Task item -
Among the entries below, extract exactly the lines that run from the one with "In this image, the" through the one with "0000111111111111", both ends included.

◇ ◇ ◇ ◇ ◇ ◇ ◇

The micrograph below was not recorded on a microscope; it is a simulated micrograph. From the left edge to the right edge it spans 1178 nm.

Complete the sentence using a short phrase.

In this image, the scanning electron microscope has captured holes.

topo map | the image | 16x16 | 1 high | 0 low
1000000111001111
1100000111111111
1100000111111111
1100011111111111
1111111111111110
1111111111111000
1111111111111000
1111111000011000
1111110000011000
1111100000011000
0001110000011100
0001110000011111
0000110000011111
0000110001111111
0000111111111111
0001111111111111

◇ ◇ ◇ ◇ ◇ ◇ ◇

Written solution -
In this image, the scanning electron microscope has captured holes.

topo map | the image | 16x16 | 1 high | 0 low
1000000111001111
1100000111111111
1100000111111111
1100011111111111
1111111111111110
1111111111111000
1111111111111000
1111111000011000
1111110000011000
1111100000011000
0001110000011100
0001110000011111
0000110000011111
0000110001111111
0000111111111111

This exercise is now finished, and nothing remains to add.